■ Activity
Every record must appear in the answer exactly as it stands.

■ Listed entries
>>>
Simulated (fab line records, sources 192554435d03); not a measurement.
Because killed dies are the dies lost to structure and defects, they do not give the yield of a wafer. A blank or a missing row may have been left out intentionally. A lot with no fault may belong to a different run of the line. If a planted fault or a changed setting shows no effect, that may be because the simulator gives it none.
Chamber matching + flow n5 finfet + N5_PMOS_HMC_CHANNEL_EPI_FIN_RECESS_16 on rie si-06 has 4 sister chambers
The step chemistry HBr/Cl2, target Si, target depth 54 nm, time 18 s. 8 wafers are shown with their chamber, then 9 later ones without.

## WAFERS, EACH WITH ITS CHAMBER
<<<

■ Result
Simulated (fab line records, sources 192554435d03); not a measurement.
Because killed dies are the dies lost to structure and defects, they do not give the yield of a wafer. A blank or a missing row may have been left out intentionally. A lot with no fault may belong to a different run of the line. If a planted fault or a changed setting shows no effect, that may be because the simulator gives it none.
Chamber matching + flow n5 finfet + N5_PMOS_HMC_CHANNEL_EPI_FIN_RECESS_16 on rie si-06 has 4 sister chambers
The step chemistry HBr/Cl2, target Si, target depth 54 nm, time 18 s. 8 wafers are shown with their chamber, then 9 later ones without.

## WAFERS, EACH WITH ITS CHAMBER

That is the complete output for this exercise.